▶ [Provided records]:
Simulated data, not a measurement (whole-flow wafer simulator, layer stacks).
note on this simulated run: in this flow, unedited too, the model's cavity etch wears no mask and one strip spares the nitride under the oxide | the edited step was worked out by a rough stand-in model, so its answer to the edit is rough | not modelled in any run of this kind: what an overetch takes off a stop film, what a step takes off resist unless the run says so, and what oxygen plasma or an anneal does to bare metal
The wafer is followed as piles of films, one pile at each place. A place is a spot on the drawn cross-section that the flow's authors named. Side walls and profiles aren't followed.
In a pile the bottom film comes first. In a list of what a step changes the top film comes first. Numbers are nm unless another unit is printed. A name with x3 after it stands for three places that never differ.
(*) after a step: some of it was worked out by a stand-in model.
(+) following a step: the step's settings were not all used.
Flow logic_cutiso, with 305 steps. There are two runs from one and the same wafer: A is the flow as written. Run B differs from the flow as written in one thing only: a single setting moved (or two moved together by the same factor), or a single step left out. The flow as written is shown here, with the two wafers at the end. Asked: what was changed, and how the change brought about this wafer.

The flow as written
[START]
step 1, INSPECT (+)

▶ [Work order]: Having read the entries above, set each one down again exactly.

▶ [Response]:
Simulated data, not a measurement (whole-flow wafer simulator, layer stacks).
note on this simulated run: in this flow, unedited too, the model's cavity etch wears no mask and one strip spares the nitride under the oxide | the edited step was worked out by a rough stand-in model, so its answer to the edit is rough | not modelled in any run of this kind: what an overetch takes off a stop film, what a step takes off resist unless the run says so, and what oxygen plasma or an anneal does to bare metal
The wafer is followed as piles of films, one pile at each place. A place is a spot on the drawn cross-section that the flow's authors named. Side walls and profiles aren't followed.
In a pile the bottom film comes first. In a list of what a step changes the top film comes first. Numbers are nm unless another unit is printed. A name with x3 after it stands for three places that never differ.
(*) after a step: some of it was worked out by a stand-in model.
(+) following a step: the step's settings were not all used.
Flow logic_cutiso, with 305 steps. There are two runs from one and the same wafer: A is the flow as written. Run B differs from the flow as written in one thing only: a single setting moved (or two moved together by the same factor), or a single step left out. The flow as written is shown here, with the two wafers at the end. Asked: what was changed, and how the change brought about this wafer.

The flow as written
[START]
step 1, INSPECT (+)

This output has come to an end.